Work request ▸ From the first line of the material below to the line containing "Cross-section cut: width", repeat every line exactly and add nothing.

Supplied data ▸
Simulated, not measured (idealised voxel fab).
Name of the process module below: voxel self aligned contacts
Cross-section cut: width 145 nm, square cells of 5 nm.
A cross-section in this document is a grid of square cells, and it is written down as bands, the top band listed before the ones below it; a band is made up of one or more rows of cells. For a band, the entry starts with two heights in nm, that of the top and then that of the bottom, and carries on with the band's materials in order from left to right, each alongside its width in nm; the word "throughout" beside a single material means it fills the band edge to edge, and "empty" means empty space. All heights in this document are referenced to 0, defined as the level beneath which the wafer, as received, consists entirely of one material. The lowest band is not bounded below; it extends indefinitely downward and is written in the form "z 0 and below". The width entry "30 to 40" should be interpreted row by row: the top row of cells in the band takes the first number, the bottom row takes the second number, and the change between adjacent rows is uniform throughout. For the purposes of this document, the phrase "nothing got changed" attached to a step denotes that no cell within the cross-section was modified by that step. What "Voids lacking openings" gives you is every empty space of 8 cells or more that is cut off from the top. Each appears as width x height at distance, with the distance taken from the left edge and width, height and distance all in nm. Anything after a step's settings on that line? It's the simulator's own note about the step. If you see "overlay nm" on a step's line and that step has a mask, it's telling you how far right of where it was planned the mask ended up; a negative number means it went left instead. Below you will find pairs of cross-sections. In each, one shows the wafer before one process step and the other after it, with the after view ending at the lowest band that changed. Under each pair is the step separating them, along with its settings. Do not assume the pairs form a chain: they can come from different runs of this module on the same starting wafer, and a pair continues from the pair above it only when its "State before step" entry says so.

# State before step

Exercise response ▸
Simulated, not measured (idealised voxel fab).
Name of the process module below: voxel self aligned contacts
Cross-section cut: width 145 nm, square cells of 5 nm.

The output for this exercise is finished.